## Records supplied:
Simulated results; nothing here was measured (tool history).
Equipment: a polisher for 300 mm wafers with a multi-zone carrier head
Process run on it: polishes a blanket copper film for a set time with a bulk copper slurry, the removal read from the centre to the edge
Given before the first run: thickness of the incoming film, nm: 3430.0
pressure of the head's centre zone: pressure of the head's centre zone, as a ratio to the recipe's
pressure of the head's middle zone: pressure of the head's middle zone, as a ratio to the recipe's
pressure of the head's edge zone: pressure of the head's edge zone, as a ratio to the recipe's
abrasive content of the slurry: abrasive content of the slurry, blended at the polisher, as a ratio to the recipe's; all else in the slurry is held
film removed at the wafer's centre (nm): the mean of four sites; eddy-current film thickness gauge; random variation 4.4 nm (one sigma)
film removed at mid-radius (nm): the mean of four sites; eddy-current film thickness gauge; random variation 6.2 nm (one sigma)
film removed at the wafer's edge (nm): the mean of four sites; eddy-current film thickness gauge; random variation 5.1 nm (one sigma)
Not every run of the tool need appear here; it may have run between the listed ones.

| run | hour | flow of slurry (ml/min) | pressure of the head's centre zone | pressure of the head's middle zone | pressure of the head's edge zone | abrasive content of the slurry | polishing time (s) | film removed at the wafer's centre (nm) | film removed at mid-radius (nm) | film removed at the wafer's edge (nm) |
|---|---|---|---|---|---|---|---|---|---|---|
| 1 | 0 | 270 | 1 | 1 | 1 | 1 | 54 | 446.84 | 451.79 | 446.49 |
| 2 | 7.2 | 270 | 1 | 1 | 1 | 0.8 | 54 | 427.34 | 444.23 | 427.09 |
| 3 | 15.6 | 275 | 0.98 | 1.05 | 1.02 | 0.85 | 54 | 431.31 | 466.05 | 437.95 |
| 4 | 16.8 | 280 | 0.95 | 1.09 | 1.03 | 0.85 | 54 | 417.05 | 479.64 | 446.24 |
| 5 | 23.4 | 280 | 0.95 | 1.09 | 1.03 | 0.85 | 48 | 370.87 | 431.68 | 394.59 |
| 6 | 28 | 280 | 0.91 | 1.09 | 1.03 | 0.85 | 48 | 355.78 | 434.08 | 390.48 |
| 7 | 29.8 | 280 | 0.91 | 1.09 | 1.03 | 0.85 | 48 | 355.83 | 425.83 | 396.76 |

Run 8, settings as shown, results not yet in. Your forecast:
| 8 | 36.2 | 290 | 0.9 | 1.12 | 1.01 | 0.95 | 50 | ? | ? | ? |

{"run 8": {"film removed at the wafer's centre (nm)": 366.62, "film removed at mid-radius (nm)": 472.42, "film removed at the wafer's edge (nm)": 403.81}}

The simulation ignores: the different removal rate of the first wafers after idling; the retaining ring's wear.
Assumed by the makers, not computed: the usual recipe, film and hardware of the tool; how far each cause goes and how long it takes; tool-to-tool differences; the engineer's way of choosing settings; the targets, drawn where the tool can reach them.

## Exercise:
From the first line of the listing above to the line with "pressure of the head's edge zone: pressure", please transcribe each line exactly, both ends included, and nothing beyond that.

## Your response:
Simulated results; nothing here was measured (tool history).
Equipment: a polisher for 300 mm wafers with a multi-zone carrier head
Process run on it: polishes a blanket copper film for a set time with a bulk copper slurry, the removal read from the centre to the edge
Given before the first run: thickness of the incoming film, nm: 3430.0
pressure of the head's centre zone: pressure of the head's centre zone, as a ratio to the recipe's
pressure of the head's middle zone: pressure of the head's middle zone, as a ratio to the recipe's
pressure of the head's edge zone: pressure of the head's edge zone, as a ratio to the recipe's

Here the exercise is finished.